_Work item_
The data beneath this task has to be reprinted character for character.

___ Data listing

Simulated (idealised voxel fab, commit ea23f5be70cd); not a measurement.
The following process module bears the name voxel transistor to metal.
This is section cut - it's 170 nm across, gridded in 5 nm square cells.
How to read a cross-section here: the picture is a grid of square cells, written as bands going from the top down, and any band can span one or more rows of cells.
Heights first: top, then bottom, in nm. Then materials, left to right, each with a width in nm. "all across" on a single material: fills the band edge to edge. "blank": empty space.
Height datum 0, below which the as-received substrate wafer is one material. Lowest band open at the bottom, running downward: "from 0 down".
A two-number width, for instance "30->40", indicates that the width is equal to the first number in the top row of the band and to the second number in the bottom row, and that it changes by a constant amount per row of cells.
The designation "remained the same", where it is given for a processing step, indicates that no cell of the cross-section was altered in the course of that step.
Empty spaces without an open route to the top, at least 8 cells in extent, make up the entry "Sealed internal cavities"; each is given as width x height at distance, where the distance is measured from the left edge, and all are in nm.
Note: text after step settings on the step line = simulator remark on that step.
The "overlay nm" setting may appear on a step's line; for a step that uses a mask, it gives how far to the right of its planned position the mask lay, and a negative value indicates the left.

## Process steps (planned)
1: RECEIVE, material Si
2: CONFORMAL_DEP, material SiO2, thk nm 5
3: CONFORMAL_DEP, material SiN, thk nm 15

______

_Answer box_
Simulated (idealised voxel fab, commit ea23f5be70cd); not a measurement.
The following process module bears the name voxel transistor to metal.
This is section cut - it's 170 nm across, gridded in 5 nm square cells.
How to read a cross-section here: the picture is a grid of square cells, written as bands going from the top down, and any band can span one or more rows of cells.
Heights first: top, then bottom, in nm. Then materials, left to right, each with a width in nm. "all across" on a single material: fills the band edge to edge. "blank": empty space.
Height datum 0, below which the as-received substrate wafer is one material. Lowest band open at the bottom, running downward: "from 0 down".
A two-number width, for instance "30->40", indicates that the width is equal to the first number in the top row of the band and to the second number in the bottom row, and that it changes by a constant amount per row of cells.
The designation "remained the same", where it is given for a processing step, indicates that no cell of the cross-section was altered in the course of that step.
Empty spaces without an open route to the top, at least 8 cells in extent, make up the entry "Sealed internal cavities"; each is given as width x height at distance, where the distance is measured from the left edge, and all are in nm.
Note: text after step settings on the step line = simulator remark on that step.
The "overlay nm" setting may appear on a step's line; for a step that uses a mask, it gives how far to the right of its planned position the mask lay, and a negative value indicates the left.

## Process steps (planned)
1: RECEIVE, material Si
2: CONFORMAL_DEP, material SiO2, thk nm 5
3: CONFORMAL_DEP, material SiN, thk nm 15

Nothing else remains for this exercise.